**Requirement:**
An exact, complete copy of the entries that follow is needed.

______

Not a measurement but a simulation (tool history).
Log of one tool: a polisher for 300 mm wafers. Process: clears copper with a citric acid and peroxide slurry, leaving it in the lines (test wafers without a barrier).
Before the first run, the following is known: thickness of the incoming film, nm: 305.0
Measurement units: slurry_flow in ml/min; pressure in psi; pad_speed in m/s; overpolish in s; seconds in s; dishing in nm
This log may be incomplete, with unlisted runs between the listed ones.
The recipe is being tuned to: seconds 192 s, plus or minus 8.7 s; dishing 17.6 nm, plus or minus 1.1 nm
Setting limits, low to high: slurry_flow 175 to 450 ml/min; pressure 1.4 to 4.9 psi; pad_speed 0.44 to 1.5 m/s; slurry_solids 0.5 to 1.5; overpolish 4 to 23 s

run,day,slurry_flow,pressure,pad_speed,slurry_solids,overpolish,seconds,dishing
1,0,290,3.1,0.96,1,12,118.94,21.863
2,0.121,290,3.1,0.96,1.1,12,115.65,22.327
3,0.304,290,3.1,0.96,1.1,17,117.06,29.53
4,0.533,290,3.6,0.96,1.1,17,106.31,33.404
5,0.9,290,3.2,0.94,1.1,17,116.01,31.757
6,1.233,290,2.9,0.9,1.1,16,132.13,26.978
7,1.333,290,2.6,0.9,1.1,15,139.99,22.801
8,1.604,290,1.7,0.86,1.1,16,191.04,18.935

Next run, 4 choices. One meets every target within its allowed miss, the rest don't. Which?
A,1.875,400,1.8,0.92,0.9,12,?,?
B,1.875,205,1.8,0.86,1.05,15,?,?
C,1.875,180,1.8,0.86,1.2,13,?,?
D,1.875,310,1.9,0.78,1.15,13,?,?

______

**Exercise solution:**
Not a measurement but a simulation (tool history).
Log of one tool: a polisher for 300 mm wafers. Process: clears copper with a citric acid and peroxide slurry, leaving it in the lines (test wafers without a barrier).
Before the first run, the following is known: thickness of the incoming film, nm: 305.0
Measurement units: slurry_flow in ml/min; pressure in psi; pad_speed in m/s; overpolish in s; seconds in s; dishing in nm
This log may be incomplete, with unlisted runs between the listed ones.
The recipe is being tuned to: seconds 192 s, plus or minus 8.7 s; dishing 17.6 nm, plus or minus 1.1 nm
Setting limits, low to high: slurry_flow 175 to 450 ml/min; pressure 1.4 to 4.9 psi; pad_speed 0.44 to 1.5 m/s; slurry_solids 0.5 to 1.5; overpolish 4 to 23 s

run,day,slurry_flow,pressure,pad_speed,slurry_solids,overpolish,seconds,dishing
1,0,290,3.1,0.96,1,12,118.94,21.863
2,0.121,290,3.1,0.96,1.1,12,115.65,22.327
3,0.304,290,3.1,0.96,1.1,17,117.06,29.53
4,0.533,290,3.6,0.96,1.1,17,106.31,33.404
5,0.9,290,3.2,0.94,1.1,17,116.01,31.757
6,1.233,290,2.9,0.9,1.1,16,132.13,26.978
7,1.333,290,2.6,0.9,1.1,15,139.99,22.801
8,1.604,290,1.7,0.86,1.1,16,191.04,18.935

Next run, 4 choices. One meets every target within its allowed miss, the rest don't. Which?
A,1.875,400,1.8,0.92,0.9,12,?,?
B,1.875,205,1.8,0.86,1.05,15,?,?
C,1.875,180,1.8,0.86,1.2,13,?,?
D,1.875,310,1.9,0.78,1.15,13,?,?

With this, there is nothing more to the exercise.